### MATERIAL PROVIDED
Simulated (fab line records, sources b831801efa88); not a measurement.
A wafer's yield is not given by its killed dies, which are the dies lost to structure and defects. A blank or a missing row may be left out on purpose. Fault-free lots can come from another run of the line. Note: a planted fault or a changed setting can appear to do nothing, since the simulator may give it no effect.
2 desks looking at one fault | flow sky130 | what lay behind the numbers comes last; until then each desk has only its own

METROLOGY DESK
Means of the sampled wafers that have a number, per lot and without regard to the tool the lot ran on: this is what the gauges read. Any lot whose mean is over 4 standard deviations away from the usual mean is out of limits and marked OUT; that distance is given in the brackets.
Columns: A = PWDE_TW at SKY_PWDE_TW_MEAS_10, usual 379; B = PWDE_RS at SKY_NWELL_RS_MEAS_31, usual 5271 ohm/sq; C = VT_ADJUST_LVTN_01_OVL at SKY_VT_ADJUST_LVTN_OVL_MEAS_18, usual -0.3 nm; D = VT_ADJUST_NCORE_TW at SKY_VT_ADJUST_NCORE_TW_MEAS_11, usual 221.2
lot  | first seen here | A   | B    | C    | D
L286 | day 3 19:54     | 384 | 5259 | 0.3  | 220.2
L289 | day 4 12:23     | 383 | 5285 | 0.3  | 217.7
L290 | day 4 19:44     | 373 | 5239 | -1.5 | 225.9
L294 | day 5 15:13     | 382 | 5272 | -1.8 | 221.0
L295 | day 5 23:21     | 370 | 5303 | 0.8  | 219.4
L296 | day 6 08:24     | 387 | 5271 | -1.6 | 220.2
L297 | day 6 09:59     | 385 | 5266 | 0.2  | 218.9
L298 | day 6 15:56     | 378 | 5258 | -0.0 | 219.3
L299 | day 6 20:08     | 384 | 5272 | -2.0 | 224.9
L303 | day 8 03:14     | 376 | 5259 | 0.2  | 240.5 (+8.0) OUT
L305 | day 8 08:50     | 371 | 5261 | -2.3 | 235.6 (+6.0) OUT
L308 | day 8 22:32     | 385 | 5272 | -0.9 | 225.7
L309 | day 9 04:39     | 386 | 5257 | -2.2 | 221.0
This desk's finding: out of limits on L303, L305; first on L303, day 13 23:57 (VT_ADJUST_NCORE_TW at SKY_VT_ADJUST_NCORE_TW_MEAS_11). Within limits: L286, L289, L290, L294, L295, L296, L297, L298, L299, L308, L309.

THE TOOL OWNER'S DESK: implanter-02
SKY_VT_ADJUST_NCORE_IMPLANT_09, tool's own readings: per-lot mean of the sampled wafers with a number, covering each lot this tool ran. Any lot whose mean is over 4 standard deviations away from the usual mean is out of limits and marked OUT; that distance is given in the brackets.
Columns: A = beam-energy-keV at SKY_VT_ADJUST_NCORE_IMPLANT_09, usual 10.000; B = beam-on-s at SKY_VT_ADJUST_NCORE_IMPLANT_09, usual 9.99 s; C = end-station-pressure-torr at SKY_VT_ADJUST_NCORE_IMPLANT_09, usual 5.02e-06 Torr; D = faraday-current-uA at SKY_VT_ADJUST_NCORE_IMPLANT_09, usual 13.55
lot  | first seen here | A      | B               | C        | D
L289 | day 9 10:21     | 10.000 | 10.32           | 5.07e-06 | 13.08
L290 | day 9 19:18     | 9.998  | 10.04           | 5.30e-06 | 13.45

### BRIEF
Repeat exactly the lines of the material above, taking the first line, the line with "METROLOGY DESK", and every line between them.

### ANSWER SECTION
Simulated (fab line records, sources b831801efa88); not a measurement.
A wafer's yield is not given by its killed dies, which are the dies lost to structure and defects. A blank or a missing row may be left out on purpose. Fault-free lots can come from another run of the line. Note: a planted fault or a changed setting can appear to do nothing, since the simulator may give it no effect.
2 desks looking at one fault | flow sky130 | what lay behind the numbers comes last; until then each desk has only its own

METROLOGY DESK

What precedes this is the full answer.